◆ Source material:
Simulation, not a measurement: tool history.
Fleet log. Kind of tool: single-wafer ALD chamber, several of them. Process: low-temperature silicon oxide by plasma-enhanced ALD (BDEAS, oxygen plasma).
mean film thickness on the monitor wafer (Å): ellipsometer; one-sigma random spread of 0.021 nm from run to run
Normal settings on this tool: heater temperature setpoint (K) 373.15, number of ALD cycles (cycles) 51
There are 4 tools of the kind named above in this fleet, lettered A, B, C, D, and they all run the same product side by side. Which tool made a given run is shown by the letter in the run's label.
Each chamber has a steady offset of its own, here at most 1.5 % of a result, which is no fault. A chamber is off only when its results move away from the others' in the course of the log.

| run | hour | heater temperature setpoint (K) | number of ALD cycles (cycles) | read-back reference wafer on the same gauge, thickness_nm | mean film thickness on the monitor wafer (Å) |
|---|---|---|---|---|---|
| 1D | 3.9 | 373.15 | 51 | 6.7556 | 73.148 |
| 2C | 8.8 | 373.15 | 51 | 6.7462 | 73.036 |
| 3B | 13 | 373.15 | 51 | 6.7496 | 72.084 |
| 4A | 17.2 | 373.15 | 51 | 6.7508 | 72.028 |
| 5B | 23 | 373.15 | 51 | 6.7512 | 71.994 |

◆ Assignment: Output the complete set of records word for word.

◆ Answer space:
Simulation, not a measurement: tool history.
Fleet log. Kind of tool: single-wafer ALD chamber, several of them. Process: low-temperature silicon oxide by plasma-enhanced ALD (BDEAS, oxygen plasma).
mean film thickness on the monitor wafer (Å): ellipsometer; one-sigma random spread of 0.021 nm from run to run
Normal settings on this tool: heater temperature setpoint (K) 373.15, number of ALD cycles (cycles) 51
There are 4 tools of the kind named above in this fleet, lettered A, B, C, D, and they all run the same product side by side. Which tool made a given run is shown by the letter in the run's label.
Each chamber has a steady offset of its own, here at most 1.5 % of a result, which is no fault. A chamber is off only when its results move away from the others' in the course of the log.

| run | hour | heater temperature setpoint (K) | number of ALD cycles (cycles) | read-back reference wafer on the same gauge, thickness_nm | mean film thickness on the monitor wafer (Å) |
|---|---|---|---|---|---|
| 1D | 3.9 | 373.15 | 51 | 6.7556 | 73.148 |
| 2C | 8.8 | 373.15 | 51 | 6.7462 | 73.036 |
| 3B | 13 | 373.15 | 51 | 6.7496 | 72.084 |
| 4A | 17.2 | 373.15 | 51 | 6.7508 | 72.028 |
| 5B | 23 | 373.15 | 51 | 6.7512 | 71.994 |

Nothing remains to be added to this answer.